Activity:
For this exercise, return exactly the lines of the material below that begin at the one with "[INFO] image loaded" and stop after the one with "LLLLLLLLHHHLLHHLLLHHLLHHLLLHHLLH".

[Opening Available data section]

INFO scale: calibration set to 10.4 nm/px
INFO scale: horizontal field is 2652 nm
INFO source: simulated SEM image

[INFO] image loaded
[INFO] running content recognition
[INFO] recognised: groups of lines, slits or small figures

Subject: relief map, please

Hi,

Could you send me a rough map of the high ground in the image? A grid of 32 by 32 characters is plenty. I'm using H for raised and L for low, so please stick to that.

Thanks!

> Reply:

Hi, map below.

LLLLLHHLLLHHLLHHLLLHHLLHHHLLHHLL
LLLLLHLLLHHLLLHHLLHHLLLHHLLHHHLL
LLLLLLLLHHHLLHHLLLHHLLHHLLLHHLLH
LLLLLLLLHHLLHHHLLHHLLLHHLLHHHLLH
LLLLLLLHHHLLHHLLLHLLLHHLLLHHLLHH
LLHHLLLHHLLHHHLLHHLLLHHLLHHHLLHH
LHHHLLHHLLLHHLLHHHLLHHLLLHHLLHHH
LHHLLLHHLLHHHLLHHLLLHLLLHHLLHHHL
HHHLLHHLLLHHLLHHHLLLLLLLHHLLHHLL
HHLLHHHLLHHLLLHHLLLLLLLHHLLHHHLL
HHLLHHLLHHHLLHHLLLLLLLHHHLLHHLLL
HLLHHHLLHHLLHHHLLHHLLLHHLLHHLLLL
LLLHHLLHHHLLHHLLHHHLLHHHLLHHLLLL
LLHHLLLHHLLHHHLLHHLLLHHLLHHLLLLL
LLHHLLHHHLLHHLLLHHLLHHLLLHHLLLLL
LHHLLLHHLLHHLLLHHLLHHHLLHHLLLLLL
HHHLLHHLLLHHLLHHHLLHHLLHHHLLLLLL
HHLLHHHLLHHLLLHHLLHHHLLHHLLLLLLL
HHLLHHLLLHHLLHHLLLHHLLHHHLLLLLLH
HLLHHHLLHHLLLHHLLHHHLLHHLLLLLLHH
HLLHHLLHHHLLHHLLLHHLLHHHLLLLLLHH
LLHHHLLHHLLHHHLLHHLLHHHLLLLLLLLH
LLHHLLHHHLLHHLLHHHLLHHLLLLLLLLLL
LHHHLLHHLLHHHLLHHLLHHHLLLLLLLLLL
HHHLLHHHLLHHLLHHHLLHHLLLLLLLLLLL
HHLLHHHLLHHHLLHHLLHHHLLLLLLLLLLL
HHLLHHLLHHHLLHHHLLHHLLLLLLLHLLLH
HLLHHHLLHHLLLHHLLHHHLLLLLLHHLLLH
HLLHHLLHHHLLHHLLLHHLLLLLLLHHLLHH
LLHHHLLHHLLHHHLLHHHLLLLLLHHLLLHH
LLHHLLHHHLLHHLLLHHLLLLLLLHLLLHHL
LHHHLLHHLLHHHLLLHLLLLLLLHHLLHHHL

[Closing Available data section]

Written solution:
[INFO] image loaded
[INFO] running content recognition
[INFO] recognised: groups of lines, slits or small figures

Subject: relief map, please

Hi,

Could you send me a rough map of the high ground in the image? A grid of 32 by 32 characters is plenty. I'm using H for raised and L for low, so please stick to that.

Thanks!

> Reply:

Hi, map below.

LLLLLHHLLLHHLLHHLLLHHLLHHHLLHHLL
LLLLLHLLLHHLLLHHLLHHLLLHHLLHHHLL
LLLLLLLLHHHLLHHLLLHHLLHHLLLHHLLH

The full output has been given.